Activity
Return every entry exactly as written.

━━ Excerpted records
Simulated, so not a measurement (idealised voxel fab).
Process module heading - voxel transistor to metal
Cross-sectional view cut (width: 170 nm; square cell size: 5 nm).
━━━━

Written response
Simulated, so not a measurement (idealised voxel fab).
Process module heading - voxel transistor to metal
Cross-sectional view cut (width: 170 nm; square cell size: 5 nm).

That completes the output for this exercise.